__Information__:
****************
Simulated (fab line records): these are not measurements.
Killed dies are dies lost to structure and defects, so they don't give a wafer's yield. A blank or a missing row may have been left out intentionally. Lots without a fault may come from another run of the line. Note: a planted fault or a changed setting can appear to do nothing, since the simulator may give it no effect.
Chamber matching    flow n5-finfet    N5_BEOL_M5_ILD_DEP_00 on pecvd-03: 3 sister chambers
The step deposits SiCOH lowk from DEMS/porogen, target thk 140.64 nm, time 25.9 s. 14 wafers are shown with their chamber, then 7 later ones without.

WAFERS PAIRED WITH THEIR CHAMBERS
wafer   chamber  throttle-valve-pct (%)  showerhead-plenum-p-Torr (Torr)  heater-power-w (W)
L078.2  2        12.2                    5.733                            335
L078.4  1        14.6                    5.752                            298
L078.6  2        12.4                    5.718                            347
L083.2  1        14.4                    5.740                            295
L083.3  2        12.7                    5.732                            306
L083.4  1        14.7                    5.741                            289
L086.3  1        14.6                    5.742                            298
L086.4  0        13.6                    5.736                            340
****************

__Task item__:
Every line of the listing, first to last, should be retyped exactly.

__Written solution__:
Simulated (fab line records): these are not measurements.
Killed dies are dies lost to structure and defects, so they don't give a wafer's yield. A blank or a missing row may have been left out intentionally. Lots without a fault may come from another run of the line. Note: a planted fault or a changed setting can appear to do nothing, since the simulator may give it no effect.
Chamber matching    flow n5-finfet    N5_BEOL_M5_ILD_DEP_00 on pecvd-03: 3 sister chambers
The step deposits SiCOH lowk from DEMS/porogen, target thk 140.64 nm, time 25.9 s. 14 wafers are shown with their chamber, then 7 later ones without.

WAFERS PAIRED WITH THEIR CHAMBERS
wafer   chamber  throttle-valve-pct (%)  showerhead-plenum-p-Torr (Torr)  heater-power-w (W)
L078.2  2        12.2                    5.733                            335
L078.4  1        14.6                    5.752                            298
L078.6  2        12.4                    5.718                            347
L083.2  1        14.4                    5.740                            295
L083.3  2        12.7                    5.732                            306
L083.4  1        14.7                    5.741                            289
L086.3  1        14.6                    5.742                            298
L086.4  0        13.6                    5.736                            340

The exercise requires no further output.